(Data listing Opens)

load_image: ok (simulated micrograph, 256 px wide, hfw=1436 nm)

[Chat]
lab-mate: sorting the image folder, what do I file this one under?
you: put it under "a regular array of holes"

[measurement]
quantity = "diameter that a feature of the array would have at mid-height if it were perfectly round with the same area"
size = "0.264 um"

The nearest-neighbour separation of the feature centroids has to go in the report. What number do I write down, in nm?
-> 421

(Data listing Closes)

_Task item_: Exactly as given, repeat every record above.

_Task solution_:
load_image: ok (simulated micrograph, 256 px wide, hfw=1436 nm)

[Chat]
lab-mate: sorting the image folder, what do I file this one under?
you: put it under "a regular array of holes"

[measurement]
quantity = "diameter that a feature of the array would have at mid-height if it were perfectly round with the same area"
size = "0.264 um"

The nearest-neighbour separation of the feature centroids has to go in the report. What number do I write down, in nm?
-> 421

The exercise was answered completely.